» WORK INSTRUCTION
Please transcribe every record below exactly as it appears.

<<<<

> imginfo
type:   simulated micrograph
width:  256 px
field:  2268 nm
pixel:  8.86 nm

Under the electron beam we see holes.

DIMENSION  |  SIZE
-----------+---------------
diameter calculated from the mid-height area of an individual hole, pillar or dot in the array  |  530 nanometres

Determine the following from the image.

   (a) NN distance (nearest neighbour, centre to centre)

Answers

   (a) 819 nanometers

>>>>

» RESPONSE
> imginfo
type:   simulated micrograph
width:  256 px
field:  2268 nm
pixel:  8.86 nm

Under the electron beam we see holes.

DIMENSION  |  SIZE
-----------+---------------
diameter calculated from the mid-height area of an individual hole, pillar or dot in the array  |  530 nanometres

Determine the following from the image.

   (a) NN distance (nearest neighbour, centre to centre)

Answers

   (a) 819 nanometers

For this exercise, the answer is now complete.